Please reproduce verbatim the lines below, from the first through the one with "Height datum 0, below".

[Data under study]:
⁂

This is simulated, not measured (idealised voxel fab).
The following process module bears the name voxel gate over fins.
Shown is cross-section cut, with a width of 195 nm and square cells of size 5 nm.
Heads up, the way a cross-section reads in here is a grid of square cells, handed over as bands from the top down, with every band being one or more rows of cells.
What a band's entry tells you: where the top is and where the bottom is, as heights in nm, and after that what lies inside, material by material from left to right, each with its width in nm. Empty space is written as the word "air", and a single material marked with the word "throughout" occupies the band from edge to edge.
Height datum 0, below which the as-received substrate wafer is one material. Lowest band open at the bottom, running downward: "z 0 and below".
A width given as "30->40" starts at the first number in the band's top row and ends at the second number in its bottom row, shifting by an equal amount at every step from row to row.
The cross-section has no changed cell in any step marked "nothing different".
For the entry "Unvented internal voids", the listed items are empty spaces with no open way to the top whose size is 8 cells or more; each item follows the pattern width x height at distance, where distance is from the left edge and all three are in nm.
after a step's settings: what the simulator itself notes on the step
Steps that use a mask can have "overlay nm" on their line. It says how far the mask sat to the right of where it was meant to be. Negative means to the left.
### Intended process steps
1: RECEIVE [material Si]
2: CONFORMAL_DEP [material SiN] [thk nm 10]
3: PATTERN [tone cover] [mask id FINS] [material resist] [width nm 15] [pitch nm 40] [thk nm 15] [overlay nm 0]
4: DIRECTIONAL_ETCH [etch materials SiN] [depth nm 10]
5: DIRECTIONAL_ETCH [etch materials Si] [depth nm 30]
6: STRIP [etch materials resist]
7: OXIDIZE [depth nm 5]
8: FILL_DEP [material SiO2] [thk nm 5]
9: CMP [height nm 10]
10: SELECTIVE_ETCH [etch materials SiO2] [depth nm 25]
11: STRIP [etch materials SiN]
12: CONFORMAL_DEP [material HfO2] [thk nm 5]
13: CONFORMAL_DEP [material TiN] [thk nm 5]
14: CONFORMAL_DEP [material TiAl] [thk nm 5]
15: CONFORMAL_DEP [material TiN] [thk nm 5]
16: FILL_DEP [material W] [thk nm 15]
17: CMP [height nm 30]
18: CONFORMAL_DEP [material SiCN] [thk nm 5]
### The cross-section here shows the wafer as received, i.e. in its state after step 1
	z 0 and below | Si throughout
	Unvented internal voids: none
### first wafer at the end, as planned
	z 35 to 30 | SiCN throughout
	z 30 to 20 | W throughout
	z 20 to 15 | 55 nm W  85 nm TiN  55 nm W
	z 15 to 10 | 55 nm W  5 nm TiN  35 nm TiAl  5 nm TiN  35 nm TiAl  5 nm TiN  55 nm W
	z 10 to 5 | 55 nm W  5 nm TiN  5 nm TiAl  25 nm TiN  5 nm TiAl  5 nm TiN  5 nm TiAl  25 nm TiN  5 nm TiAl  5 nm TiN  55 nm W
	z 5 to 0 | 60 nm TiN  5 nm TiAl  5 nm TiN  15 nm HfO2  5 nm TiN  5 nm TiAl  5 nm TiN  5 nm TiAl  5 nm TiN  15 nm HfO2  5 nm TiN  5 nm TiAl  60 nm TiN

⁂

[Exercise response]:
This is simulated, not measured (idealised voxel fab).
The following process module bears the name voxel gate over fins.
Shown is cross-section cut, with a width of 195 nm and square cells of size 5 nm.
Heads up, the way a cross-section reads in here is a grid of square cells, handed over as bands from the top down, with every band being one or more rows of cells.
What a band's entry tells you: where the top is and where the bottom is, as heights in nm, and after that what lies inside, material by material from left to right, each with its width in nm. Empty space is written as the word "air", and a single material marked with the word "throughout" occupies the band from edge to edge.
Height datum 0, below which the as-received substrate wafer is one material. Lowest band open at the bottom, running downward: "z 0 and below".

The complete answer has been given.